▶ **Excerpted data**:
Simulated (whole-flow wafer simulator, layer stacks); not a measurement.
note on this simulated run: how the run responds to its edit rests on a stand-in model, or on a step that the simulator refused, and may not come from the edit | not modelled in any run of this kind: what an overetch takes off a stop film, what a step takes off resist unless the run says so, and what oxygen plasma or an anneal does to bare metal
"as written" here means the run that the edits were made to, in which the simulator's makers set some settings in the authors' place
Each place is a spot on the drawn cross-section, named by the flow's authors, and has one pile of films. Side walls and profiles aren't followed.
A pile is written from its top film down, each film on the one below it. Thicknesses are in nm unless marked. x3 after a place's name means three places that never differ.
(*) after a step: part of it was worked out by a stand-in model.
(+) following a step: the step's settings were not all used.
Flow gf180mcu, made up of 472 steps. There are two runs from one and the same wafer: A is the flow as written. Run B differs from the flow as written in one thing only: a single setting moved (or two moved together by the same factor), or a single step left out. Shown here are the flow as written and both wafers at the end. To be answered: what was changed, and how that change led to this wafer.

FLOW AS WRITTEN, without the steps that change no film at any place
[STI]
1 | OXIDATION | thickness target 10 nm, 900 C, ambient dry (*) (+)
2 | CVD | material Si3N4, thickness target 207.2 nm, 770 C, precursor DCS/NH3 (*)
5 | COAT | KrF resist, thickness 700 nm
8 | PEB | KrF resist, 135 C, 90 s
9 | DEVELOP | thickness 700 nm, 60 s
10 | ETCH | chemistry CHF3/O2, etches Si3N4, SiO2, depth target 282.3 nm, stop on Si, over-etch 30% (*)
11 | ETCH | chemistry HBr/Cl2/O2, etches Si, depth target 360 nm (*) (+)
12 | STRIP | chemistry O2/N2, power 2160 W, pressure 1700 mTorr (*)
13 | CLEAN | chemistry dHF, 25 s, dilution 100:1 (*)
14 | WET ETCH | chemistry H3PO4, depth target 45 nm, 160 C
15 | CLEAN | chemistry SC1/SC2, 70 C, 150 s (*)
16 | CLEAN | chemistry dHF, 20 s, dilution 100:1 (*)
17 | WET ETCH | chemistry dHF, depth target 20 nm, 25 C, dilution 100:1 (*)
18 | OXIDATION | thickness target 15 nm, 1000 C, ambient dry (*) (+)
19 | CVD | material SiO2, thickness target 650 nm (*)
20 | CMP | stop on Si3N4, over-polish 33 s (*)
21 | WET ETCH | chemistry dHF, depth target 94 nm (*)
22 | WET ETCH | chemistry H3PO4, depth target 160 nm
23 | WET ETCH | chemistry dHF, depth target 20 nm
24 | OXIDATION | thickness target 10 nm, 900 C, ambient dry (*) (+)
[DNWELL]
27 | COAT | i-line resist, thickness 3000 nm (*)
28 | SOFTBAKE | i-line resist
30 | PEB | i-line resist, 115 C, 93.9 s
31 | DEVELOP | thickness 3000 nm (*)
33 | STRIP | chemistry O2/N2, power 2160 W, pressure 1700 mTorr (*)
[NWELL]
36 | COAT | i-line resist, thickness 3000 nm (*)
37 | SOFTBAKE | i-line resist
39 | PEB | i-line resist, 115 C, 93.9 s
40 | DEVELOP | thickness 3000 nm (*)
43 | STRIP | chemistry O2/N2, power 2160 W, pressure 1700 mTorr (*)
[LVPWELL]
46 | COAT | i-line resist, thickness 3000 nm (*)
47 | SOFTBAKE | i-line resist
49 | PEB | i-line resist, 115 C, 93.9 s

▶ **Brief**:
Write out exactly the lines from the beginning of the material above through the line with "Each place is", including both and omitting all others.

▶ **Exercise result**:
Simulated (whole-flow wafer simulator, layer stacks); not a measurement.
note on this simulated run: how the run responds to its edit rests on a stand-in model, or on a step that the simulator refused, and may not come from the edit | not modelled in any run of this kind: what an overetch takes off a stop film, what a step takes off resist unless the run says so, and what oxygen plasma or an anneal does to bare metal
"as written" here means the run that the edits were made to, in which the simulator's makers set some settings in the authors' place
Each place is a spot on the drawn cross-section, named by the flow's authors, and has one pile of films. Side walls and profiles aren't followed.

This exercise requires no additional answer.